§ Task item:
Below are some records. Reproduce them exactly from their first line through the line with "(*) after a", inclusive.

§ Extracted data:
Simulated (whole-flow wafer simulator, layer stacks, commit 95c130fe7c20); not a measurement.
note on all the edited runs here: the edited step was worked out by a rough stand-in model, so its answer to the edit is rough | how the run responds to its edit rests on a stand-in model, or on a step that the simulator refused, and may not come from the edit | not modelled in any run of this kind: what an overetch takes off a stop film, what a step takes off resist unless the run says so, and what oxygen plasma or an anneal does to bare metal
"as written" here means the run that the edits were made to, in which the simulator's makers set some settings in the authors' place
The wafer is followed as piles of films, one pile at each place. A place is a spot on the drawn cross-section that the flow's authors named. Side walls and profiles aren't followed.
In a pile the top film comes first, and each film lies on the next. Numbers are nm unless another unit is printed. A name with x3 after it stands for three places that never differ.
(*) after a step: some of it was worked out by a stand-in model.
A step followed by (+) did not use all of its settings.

§ Written response:
Simulated (whole-flow wafer simulator, layer stacks, commit 95c130fe7c20); not a measurement.
note on all the edited runs here: the edited step was worked out by a rough stand-in model, so its answer to the edit is rough | how the run responds to its edit rests on a stand-in model, or on a step that the simulator refused, and may not come from the edit | not modelled in any run of this kind: what an overetch takes off a stop film, what a step takes off resist unless the run says so, and what oxygen plasma or an anneal does to bare metal
"as written" here means the run that the edits were made to, in which the simulator's makers set some settings in the authors' place
The wafer is followed as piles of films, one pile at each place. A place is a spot on the drawn cross-section that the flow's authors named. Side walls and profiles aren't followed.
In a pile the top film comes first, and each film lies on the next. Numbers are nm unless another unit is printed. A name with x3 after it stands for three places that never differ.
(*) after a step: some of it was worked out by a stand-in model.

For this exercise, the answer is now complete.